╭─ Available data

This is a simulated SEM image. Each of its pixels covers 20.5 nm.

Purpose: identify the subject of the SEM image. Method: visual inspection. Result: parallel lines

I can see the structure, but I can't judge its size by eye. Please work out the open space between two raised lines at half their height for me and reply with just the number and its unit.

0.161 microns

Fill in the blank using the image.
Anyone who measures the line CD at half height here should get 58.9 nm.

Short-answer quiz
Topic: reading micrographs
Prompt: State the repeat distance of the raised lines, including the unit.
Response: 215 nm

╰─

→ **Requirement**
Retype the listing above, word for word, from its first line to the line containing "Prompt: State the", both ends included.

→ **Written response**
This is a simulated SEM image. Each of its pixels covers 20.5 nm.

Purpose: identify the subject of the SEM image. Method: visual inspection. Result: parallel lines

I can see the structure, but I can't judge its size by eye. Please work out the open space between two raised lines at half their height for me and reply with just the number and its unit.

0.161 microns

Fill in the blank using the image.
Anyone who measures the line CD at half height here should get 58.9 nm.

Short-answer quiz
Topic: reading micrographs
Prompt: State the repeat distance of the raised lines, including the unit.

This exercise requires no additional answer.